* **REQUIRED ACTION**
Your answer must match the data word for word.

* **LISTED ENTRIES**
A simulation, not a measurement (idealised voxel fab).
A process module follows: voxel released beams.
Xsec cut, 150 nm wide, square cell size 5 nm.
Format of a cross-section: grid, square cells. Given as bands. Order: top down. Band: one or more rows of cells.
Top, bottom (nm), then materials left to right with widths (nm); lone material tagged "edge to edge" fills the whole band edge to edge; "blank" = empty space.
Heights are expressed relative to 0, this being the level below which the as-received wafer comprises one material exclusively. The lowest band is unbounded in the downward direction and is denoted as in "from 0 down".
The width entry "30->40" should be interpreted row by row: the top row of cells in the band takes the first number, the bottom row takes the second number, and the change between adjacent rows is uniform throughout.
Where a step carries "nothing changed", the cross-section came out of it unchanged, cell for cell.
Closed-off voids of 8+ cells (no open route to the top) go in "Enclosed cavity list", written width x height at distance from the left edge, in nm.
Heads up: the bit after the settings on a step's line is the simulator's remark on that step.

* **ANSWER AREA**
A simulation, not a measurement (idealised voxel fab).
A process module follows: voxel released beams.
Xsec cut, 150 nm wide, square cell size 5 nm.
Format of a cross-section: grid, square cells. Given as bands. Order: top down. Band: one or more rows of cells.
Top, bottom (nm), then materials left to right with widths (nm); lone material tagged "edge to edge" fills the whole band edge to edge; "blank" = empty space.
Heights are expressed relative to 0, this being the level below which the as-received wafer comprises one material exclusively. The lowest band is unbounded in the downward direction and is denoted as in "from 0 down".
The width entry "30->40" should be interpreted row by row: the top row of cells in the band takes the first number, the bottom row takes the second number, and the change between adjacent rows is uniform throughout.
Where a step carries "nothing changed", the cross-section came out of it unchanged, cell for cell.
Closed-off voids of 8+ cells (no open route to the top) go in "Enclosed cavity list", written width x height at distance from the left edge, in nm.
Heads up: the bit after the settings on a step's line is the simulator's remark on that step.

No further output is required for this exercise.